### Brief
Copy out the first line of the listing and every line after it, exactly, until you have copied the line containing "C3: hours of".

※ ※ ※

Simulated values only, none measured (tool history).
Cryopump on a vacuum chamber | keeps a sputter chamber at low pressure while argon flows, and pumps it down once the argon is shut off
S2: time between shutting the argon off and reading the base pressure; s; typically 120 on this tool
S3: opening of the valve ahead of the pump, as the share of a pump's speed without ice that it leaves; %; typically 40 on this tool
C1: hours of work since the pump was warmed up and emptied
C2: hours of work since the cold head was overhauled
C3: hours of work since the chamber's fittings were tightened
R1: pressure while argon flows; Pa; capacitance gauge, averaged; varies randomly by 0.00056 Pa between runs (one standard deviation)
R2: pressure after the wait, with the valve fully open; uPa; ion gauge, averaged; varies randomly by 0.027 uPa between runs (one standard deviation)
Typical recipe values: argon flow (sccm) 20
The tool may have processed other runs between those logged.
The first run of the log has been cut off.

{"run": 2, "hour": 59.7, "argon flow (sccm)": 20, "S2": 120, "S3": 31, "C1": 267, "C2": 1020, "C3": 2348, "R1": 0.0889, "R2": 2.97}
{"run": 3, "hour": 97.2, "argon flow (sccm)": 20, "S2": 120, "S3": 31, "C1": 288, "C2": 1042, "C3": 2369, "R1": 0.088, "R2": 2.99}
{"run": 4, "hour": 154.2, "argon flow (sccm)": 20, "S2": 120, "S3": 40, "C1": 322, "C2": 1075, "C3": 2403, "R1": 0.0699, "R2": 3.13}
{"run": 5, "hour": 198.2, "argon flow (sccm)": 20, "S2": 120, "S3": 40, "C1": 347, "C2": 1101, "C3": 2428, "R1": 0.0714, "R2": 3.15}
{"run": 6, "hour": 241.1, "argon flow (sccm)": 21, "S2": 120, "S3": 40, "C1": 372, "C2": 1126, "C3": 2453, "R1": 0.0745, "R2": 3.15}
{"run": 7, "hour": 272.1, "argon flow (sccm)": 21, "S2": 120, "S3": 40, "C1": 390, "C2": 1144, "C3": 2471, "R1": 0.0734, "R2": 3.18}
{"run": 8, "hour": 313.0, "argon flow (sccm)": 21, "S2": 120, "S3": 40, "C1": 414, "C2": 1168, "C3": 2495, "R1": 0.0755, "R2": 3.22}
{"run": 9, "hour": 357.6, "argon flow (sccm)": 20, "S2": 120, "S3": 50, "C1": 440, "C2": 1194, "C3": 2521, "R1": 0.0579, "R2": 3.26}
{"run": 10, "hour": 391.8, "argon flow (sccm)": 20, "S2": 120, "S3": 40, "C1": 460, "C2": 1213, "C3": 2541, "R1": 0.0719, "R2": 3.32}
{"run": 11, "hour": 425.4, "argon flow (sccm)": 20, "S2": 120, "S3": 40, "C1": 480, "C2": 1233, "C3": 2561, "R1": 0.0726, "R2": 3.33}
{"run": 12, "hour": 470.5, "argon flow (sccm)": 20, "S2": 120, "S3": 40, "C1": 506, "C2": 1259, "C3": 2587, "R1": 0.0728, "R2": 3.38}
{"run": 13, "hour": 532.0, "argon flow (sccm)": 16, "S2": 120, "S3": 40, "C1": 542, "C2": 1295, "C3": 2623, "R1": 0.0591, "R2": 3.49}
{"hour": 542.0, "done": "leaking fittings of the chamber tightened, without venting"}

※ ※ ※

### Worked solution
Simulated values only, none measured (tool history).
Cryopump on a vacuum chamber | keeps a sputter chamber at low pressure while argon flows, and pumps it down once the argon is shut off
S2: time between shutting the argon off and reading the base pressure; s; typically 120 on this tool
S3: opening of the valve ahead of the pump, as the share of a pump's speed without ice that it leaves; %; typically 40 on this tool
C1: hours of work since the pump was warmed up and emptied
C2: hours of work since the cold head was overhauled
C3: hours of work since the chamber's fittings were tightened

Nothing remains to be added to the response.